Exercise:
Exactly the lines from the start of the data below through the line containing "A cross-section is" must be returned, and no others.

Material supplied Start Marker
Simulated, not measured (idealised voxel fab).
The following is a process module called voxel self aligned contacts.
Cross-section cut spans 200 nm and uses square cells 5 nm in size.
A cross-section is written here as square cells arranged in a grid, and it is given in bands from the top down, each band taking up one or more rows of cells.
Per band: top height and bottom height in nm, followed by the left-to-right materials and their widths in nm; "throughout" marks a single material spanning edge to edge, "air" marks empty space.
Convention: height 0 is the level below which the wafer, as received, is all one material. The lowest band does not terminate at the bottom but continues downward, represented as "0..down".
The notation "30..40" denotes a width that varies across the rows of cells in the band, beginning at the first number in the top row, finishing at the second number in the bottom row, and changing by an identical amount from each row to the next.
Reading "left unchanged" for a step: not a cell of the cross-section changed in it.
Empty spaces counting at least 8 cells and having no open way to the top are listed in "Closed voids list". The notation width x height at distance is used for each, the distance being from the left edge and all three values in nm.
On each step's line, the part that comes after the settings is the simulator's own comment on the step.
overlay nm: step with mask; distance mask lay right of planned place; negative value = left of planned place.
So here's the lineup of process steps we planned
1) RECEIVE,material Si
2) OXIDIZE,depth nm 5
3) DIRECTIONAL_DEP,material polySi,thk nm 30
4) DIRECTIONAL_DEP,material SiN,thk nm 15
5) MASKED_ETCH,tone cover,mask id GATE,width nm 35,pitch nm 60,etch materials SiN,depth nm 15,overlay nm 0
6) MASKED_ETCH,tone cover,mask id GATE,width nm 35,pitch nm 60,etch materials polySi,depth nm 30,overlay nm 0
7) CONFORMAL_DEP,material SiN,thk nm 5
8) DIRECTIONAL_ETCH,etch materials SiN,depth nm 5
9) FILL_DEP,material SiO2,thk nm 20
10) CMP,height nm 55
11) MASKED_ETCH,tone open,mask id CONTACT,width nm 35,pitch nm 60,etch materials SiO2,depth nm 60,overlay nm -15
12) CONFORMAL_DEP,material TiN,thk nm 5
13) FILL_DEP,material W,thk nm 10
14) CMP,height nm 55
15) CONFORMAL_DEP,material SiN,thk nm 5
Material supplied End Marker

Worked solution:
Simulated, not measured (idealised voxel fab).
The following is a process module called voxel self aligned contacts.
Cross-section cut spans 200 nm and uses square cells 5 nm in size.
A cross-section is written here as square cells arranged in a grid, and it is given in bands from the top down, each band taking up one or more rows of cells.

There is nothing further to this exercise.